Copy word for word the lines from the start of the records through the line that contains "difference | sigmas |", both included.

-------- Provided data --------
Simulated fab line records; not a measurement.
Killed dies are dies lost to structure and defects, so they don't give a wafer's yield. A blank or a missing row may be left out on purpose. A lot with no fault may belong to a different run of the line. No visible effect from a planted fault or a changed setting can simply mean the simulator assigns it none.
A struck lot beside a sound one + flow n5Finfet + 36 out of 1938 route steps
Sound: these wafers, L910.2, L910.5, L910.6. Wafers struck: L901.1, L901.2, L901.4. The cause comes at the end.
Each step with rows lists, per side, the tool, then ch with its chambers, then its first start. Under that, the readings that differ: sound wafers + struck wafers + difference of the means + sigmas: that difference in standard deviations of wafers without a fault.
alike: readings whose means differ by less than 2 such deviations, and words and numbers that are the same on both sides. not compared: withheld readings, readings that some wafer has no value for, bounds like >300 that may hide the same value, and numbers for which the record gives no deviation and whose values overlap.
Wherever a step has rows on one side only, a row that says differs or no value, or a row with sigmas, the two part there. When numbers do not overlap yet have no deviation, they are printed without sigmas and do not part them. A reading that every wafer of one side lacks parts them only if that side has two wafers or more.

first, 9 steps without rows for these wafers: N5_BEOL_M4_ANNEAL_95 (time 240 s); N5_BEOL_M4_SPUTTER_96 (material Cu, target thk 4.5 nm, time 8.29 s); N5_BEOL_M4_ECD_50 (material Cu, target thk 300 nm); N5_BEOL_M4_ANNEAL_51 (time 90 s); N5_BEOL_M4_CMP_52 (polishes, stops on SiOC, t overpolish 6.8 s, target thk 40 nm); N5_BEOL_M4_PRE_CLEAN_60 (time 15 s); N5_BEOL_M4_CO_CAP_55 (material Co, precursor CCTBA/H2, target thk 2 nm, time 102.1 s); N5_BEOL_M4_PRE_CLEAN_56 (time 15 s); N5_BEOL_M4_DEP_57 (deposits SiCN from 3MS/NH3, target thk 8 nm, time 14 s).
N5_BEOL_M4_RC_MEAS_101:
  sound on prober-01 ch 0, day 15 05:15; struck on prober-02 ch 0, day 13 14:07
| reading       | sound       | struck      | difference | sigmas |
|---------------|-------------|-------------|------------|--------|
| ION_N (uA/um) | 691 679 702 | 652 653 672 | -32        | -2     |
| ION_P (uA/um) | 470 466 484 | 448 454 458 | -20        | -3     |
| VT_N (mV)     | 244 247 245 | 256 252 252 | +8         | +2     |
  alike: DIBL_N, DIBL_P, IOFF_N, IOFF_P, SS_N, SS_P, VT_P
--------

> Task output:
Simulated fab line records; not a measurement.
Killed dies are dies lost to structure and defects, so they don't give a wafer's yield. A blank or a missing row may be left out on purpose. A lot with no fault may belong to a different run of the line. No visible effect from a planted fault or a changed setting can simply mean the simulator assigns it none.
A struck lot beside a sound one + flow n5Finfet + 36 out of 1938 route steps
Sound: these wafers, L910.2, L910.5, L910.6. Wafers struck: L901.1, L901.2, L901.4. The cause comes at the end.
Each step with rows lists, per side, the tool, then ch with its chambers, then its first start. Under that, the readings that differ: sound wafers + struck wafers + difference of the means + sigmas: that difference in standard deviations of wafers without a fault.
alike: readings whose means differ by less than 2 such deviations, and words and numbers that are the same on both sides. not compared: withheld readings, readings that some wafer has no value for, bounds like >300 that may hide the same value, and numbers for which the record gives no deviation and whose values overlap.
Wherever a step has rows on one side only, a row that says differs or no value, or a row with sigmas, the two part there. When numbers do not overlap yet have no deviation, they are printed without sigmas and do not part them. A reading that every wafer of one side lacks parts them only if that side has two wafers or more.

first, 9 steps without rows for these wafers: N5_BEOL_M4_ANNEAL_95 (time 240 s); N5_BEOL_M4_SPUTTER_96 (material Cu, target thk 4.5 nm, time 8.29 s); N5_BEOL_M4_ECD_50 (material Cu, target thk 300 nm); N5_BEOL_M4_ANNEAL_51 (time 90 s); N5_BEOL_M4_CMP_52 (polishes, stops on SiOC, t overpolish 6.8 s, target thk 40 nm); N5_BEOL_M4_PRE_CLEAN_60 (time 15 s); N5_BEOL_M4_CO_CAP_55 (material Co, precursor CCTBA/H2, target thk 2 nm, time 102.1 s); N5_BEOL_M4_PRE_CLEAN_56 (time 15 s); N5_BEOL_M4_DEP_57 (deposits SiCN from 3MS/NH3, target thk 8 nm, time 14 s).
N5_BEOL_M4_RC_MEAS_101:
  sound on prober-01 ch 0, day 15 05:15; struck on prober-02 ch 0, day 13 14:07
| reading       | sound       | struck      | difference | sigmas |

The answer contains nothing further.